───── Provided material

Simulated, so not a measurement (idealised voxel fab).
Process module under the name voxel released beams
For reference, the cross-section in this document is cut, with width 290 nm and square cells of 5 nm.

──────────

- [Exercise]
Whatever appears in the material must be set down again, word for word.

- [Written response]
Simulated, so not a measurement (idealised voxel fab).
Process module under the name voxel released beams
For reference, the cross-section in this document is cut, with width 290 nm and square cells of 5 nm.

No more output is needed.